§ Activity: Starting with the line that contains "This is a process" and stopping after the line that contains "The figure presents", copy the entries below exactly. Include nothing else.

§ Listed entries:
━━━━
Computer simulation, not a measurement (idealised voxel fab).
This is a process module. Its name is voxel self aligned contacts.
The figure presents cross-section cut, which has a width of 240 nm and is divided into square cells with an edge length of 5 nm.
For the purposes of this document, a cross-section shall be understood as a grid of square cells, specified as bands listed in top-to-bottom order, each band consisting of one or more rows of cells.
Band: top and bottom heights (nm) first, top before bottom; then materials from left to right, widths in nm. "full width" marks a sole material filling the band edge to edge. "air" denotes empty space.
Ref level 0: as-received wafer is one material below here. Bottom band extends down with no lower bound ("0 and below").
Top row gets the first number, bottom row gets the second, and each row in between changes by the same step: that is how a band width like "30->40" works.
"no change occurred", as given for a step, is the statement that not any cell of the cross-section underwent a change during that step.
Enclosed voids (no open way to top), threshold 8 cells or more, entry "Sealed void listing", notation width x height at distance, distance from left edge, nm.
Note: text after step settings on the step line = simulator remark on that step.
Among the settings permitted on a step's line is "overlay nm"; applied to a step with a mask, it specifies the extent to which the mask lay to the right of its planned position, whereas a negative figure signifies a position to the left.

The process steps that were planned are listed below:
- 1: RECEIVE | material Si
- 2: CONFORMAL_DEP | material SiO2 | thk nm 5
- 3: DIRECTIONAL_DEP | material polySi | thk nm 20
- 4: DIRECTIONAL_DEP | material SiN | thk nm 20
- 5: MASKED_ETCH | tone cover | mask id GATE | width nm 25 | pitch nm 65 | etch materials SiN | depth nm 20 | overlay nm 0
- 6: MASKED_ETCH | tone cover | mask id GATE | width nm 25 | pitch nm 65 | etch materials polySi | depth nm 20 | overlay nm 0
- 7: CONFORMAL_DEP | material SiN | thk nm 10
━━━━

§ Problem solution:
This is a process module. Its name is voxel self aligned contacts.
The figure presents cross-section cut, which has a width of 240 nm and is divided into square cells with an edge length of 5 nm.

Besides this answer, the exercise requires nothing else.